### ACTIVITY
Nothing in the records should be altered; retype them all exactly.

### RECORDS SUPPLIED
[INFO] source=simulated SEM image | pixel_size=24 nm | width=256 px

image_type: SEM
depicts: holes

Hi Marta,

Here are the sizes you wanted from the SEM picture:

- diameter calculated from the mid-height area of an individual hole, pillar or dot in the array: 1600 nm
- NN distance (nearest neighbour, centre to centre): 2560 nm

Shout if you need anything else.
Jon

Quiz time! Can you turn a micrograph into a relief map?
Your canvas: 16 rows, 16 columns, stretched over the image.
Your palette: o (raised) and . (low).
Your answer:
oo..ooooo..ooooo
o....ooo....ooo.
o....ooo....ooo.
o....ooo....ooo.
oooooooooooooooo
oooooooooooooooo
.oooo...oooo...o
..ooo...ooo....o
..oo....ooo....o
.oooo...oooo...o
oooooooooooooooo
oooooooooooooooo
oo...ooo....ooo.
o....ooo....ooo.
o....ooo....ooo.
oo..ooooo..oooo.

### EXERCISE SOLUTION
[INFO] source=simulated SEM image | pixel_size=24 nm | width=256 px

image_type: SEM
depicts: holes

Hi Marta,

Here are the sizes you wanted from the SEM picture:

- diameter calculated from the mid-height area of an individual hole, pillar or dot in the array: 1600 nm
- NN distance (nearest neighbour, centre to centre): 2560 nm

Shout if you need anything else.
Jon

Quiz time! Can you turn a micrograph into a relief map?
Your canvas: 16 rows, 16 columns, stretched over the image.
Your palette: o (raised) and . (low).
Your answer:
oo..ooooo..ooooo
o....ooo....ooo.
o....ooo....ooo.
o....ooo....ooo.
oooooooooooooooo
oooooooooooooooo
.oooo...oooo...o
..ooo...ooo....o
..oo....ooo....o
.oooo...oooo...o
oooooooooooooooo
oooooooooooooooo
oo...ooo....ooo.
o....ooo....ooo.
o....ooo....ooo.
oo..ooooo..oooo.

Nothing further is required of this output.